Action item: Please write out the listing below again in its exact form.

★ ★ ★

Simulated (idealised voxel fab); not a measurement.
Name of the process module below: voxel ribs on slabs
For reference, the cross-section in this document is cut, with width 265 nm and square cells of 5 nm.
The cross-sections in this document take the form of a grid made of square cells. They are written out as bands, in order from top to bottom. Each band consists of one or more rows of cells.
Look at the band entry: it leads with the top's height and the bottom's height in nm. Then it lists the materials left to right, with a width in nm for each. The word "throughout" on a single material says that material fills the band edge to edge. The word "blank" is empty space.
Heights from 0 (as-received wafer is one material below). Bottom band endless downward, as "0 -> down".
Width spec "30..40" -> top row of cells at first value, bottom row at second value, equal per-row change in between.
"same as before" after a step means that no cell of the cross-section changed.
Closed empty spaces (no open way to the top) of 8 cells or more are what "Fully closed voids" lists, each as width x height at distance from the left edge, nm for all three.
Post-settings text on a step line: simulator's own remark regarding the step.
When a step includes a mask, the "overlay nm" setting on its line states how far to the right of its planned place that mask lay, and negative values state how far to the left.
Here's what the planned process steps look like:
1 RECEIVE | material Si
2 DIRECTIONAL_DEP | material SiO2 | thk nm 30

★ ★ ★

Your response:
Simulated (idealised voxel fab); not a measurement.
Name of the process module below: voxel ribs on slabs
For reference, the cross-section in this document is cut, with width 265 nm and square cells of 5 nm.
The cross-sections in this document take the form of a grid made of square cells. They are written out as bands, in order from top to bottom. Each band consists of one or more rows of cells.
Look at the band entry: it leads with the top's height and the bottom's height in nm. Then it lists the materials left to right, with a width in nm for each. The word "throughout" on a single material says that material fills the band edge to edge. The word "blank" is empty space.
Heights from 0 (as-received wafer is one material below). Bottom band endless downward, as "0 -> down".
Width spec "30..40" -> top row of cells at first value, bottom row at second value, equal per-row change in between.
"same as before" after a step means that no cell of the cross-section changed.
Closed empty spaces (no open way to the top) of 8 cells or more are what "Fully closed voids" lists, each as width x height at distance from the left edge, nm for all three.
Post-settings text on a step line: simulator's own remark regarding the step.
When a step includes a mask, the "overlay nm" setting on its line states how far to the right of its planned place that mask lay, and negative values state how far to the left.
Here's what the planned process steps look like:
1 RECEIVE | material Si
2 DIRECTIONAL_DEP | material SiO2 | thk nm 30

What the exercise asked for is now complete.